:: DATA

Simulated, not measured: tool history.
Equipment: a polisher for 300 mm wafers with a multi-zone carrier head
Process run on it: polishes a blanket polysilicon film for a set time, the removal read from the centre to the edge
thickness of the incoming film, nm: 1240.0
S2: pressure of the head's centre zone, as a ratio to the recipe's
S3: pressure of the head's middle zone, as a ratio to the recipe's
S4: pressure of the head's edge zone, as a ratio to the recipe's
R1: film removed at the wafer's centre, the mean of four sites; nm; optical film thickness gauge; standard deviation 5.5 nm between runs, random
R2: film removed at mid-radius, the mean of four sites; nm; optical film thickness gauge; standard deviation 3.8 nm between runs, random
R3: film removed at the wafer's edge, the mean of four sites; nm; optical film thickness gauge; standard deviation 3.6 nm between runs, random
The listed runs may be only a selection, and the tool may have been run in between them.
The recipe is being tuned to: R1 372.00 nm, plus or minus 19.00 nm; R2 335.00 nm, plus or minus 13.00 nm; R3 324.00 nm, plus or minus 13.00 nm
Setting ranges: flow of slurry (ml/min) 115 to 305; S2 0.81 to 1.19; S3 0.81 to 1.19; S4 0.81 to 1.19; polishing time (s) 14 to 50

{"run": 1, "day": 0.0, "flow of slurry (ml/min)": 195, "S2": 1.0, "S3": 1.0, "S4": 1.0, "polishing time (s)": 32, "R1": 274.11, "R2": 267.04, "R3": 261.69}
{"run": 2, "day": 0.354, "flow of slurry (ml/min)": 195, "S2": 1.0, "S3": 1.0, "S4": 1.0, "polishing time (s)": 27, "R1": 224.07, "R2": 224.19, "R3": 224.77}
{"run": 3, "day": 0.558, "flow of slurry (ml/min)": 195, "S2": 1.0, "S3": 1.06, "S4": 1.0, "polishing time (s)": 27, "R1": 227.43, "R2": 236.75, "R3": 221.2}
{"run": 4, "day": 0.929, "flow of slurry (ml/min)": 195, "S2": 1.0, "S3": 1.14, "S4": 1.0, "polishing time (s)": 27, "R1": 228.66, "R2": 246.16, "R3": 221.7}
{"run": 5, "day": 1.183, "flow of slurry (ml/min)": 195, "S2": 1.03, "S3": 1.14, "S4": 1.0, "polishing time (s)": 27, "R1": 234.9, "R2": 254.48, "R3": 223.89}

::::

→ **ASSIGNMENT**: Your answer should be the lines of the listing above between the line holding "The listed runs" and the line holding "The recipe is", inclusive, restated word for word and alone.

→ **ANSWER AREA**:
The listed runs may be only a selection, and the tool may have been run in between them.
The recipe is being tuned to: R1 372.00 nm, plus or minus 19.00 nm; R2 335.00 nm, plus or minus 13.00 nm; R3 324.00 nm, plus or minus 13.00 nm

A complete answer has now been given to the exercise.